Data under study
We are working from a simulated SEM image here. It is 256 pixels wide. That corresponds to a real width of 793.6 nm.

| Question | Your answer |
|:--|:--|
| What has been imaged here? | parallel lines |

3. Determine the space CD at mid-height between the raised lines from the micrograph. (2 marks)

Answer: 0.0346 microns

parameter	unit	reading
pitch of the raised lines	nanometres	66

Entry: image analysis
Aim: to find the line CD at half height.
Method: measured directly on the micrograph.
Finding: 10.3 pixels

Work task
Reproduce word for word the lines of the records above, beginning at the first and ending with the line where "Method: measured directly on the micrograph." appears, and nothing past it.

Response box
We are working from a simulated SEM image here. It is 256 pixels wide. That corresponds to a real width of 793.6 nm.

| Question | Your answer |
|:--|:--|
| What has been imaged here? | parallel lines |

3. Determine the space CD at mid-height between the raised lines from the micrograph. (2 marks)

Answer: 0.0346 microns

parameter	unit	reading
pitch of the raised lines	nanometres	66

Entry: image analysis
Aim: to find the line CD at half height.
Method: measured directly on the micrograph.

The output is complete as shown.